### Data listing
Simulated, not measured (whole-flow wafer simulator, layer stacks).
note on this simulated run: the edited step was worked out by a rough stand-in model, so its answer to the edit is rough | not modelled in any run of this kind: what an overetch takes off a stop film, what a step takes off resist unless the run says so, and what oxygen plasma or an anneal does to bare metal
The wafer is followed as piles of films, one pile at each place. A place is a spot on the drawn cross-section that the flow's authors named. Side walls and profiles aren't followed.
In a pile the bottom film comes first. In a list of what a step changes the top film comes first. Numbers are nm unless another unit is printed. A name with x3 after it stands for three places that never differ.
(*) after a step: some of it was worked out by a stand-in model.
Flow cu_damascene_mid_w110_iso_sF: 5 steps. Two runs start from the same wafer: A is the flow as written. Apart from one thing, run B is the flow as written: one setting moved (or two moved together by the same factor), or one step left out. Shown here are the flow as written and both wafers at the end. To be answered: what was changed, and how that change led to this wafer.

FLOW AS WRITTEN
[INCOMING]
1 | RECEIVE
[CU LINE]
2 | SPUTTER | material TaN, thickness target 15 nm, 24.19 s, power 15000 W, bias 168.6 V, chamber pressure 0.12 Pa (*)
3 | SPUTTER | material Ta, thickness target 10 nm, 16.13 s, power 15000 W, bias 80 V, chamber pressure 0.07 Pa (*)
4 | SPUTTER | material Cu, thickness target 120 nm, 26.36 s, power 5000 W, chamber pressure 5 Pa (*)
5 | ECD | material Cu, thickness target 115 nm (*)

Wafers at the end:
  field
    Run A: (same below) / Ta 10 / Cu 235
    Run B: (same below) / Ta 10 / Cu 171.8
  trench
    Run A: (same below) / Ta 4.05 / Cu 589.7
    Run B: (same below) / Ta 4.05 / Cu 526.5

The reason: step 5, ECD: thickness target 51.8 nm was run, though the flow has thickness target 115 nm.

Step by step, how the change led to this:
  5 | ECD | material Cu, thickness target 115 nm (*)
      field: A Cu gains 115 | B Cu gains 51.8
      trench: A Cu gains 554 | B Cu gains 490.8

### Assigned task
Leave out every line above except those from the line with "Run A: (same below) / Ta 10 / Cu 235" up to and including the line with "field: A Cu gains 115 | B Cu gains 51.8", and copy those exactly.

### Response box
    Run A: (same below) / Ta 10 / Cu 235
    Run B: (same below) / Ta 10 / Cu 171.8
  trench
    Run A: (same below) / Ta 4.05 / Cu 589.7
    Run B: (same below) / Ta 4.05 / Cu 526.5

The reason: step 5, ECD: thickness target 51.8 nm was run, though the flow has thickness target 115 nm.

Step by step, how the change led to this:
  5 | ECD | material Cu, thickness target 115 nm (*)
      field: A Cu gains 115 | B Cu gains 51.8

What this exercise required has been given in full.